• REQUIREMENT:
Each entry below must be repeated word for word.

** DATA FOR REVIEW follows **
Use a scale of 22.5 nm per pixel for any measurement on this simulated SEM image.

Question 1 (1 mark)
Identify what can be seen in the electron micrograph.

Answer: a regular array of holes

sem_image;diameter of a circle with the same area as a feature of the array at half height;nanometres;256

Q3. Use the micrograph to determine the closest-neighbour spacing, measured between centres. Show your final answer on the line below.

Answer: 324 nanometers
** End of DATA FOR REVIEW **

• TASK RESPONSE:
Use a scale of 22.5 nm per pixel for any measurement on this simulated SEM image.

Question 1 (1 mark)
Identify what can be seen in the electron micrograph.

Answer: a regular array of holes

sem_image;diameter of a circle with the same area as a feature of the array at half height;nanometres;256

Q3. Use the micrograph to determine the closest-neighbour spacing, measured between centres. Show your final answer on the line below.

Answer: 324 nanometers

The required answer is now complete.